══ Data
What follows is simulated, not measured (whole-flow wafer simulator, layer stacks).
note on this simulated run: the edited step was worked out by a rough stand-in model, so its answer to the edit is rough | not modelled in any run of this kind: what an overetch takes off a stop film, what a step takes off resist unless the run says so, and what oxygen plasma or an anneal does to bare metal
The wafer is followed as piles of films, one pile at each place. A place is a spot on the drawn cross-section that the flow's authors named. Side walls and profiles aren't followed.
════

- Work task
Line by line, retype the whole listing exactly.

- Response
What follows is simulated, not measured (whole-flow wafer simulator, layer stacks).
note on this simulated run: the edited step was worked out by a rough stand-in model, so its answer to the edit is rough | not modelled in any run of this kind: what an overetch takes off a stop film, what a step takes off resist unless the run says so, and what oxygen plasma or an anneal does to bare metal
The wafer is followed as piles of films, one pile at each place. A place is a spot on the drawn cross-section that the flow's authors named. Side walls and profiles aren't followed.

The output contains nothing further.